··· Information supplied ···

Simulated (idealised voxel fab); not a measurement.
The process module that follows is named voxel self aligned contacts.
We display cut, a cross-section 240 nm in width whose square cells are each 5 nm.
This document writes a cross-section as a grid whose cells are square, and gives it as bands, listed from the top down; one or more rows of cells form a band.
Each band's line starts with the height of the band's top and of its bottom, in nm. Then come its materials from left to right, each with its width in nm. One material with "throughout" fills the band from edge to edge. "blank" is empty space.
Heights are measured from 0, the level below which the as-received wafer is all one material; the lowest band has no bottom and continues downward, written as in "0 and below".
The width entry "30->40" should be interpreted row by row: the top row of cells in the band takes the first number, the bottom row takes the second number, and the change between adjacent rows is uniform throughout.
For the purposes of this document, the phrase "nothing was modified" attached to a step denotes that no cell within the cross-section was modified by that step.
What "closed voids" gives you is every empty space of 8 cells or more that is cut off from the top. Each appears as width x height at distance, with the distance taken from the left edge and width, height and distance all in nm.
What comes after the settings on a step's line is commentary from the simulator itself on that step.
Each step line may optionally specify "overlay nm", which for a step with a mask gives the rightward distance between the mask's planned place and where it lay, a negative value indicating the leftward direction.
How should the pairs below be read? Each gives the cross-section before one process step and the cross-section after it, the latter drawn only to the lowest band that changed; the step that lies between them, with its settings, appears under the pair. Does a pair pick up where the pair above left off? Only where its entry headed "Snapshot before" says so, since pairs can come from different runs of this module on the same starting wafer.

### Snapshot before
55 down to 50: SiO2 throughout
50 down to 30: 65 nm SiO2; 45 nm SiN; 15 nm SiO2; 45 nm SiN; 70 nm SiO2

···

Activity
In the entries above, restate word for word the lines between the one holding "### Snapshot before" and the one holding "55 down to 50: SiO2 throughout", inclusive, and nothing besides.

Exercise solution
### Snapshot before
55 down to 50: SiO2 throughout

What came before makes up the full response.